- [Work order]:
Print the listing once more, exactly as it stands.

▼
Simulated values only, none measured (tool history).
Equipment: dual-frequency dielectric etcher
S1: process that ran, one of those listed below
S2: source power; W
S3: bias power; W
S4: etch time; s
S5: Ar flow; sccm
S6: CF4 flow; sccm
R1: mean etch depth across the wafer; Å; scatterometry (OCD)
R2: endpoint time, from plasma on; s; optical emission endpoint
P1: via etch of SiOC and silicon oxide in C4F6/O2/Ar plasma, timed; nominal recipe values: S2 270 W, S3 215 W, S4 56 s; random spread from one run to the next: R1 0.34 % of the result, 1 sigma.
▲

- [Task result]:
Simulated values only, none measured (tool history).
Equipment: dual-frequency dielectric etcher
S1: process that ran, one of those listed below
S2: source power; W
S3: bias power; W
S4: etch time; s
S5: Ar flow; sccm
S6: CF4 flow; sccm
R1: mean etch depth across the wafer; Å; scatterometry (OCD)
R2: endpoint time, from plasma on; s; optical emission endpoint
P1: via etch of SiOC and silicon oxide in C4F6/O2/Ar plasma, timed; nominal recipe values: S2 270 W, S3 215 W, S4 56 s; random spread from one run to the next: R1 0.34 % of the result, 1 sigma.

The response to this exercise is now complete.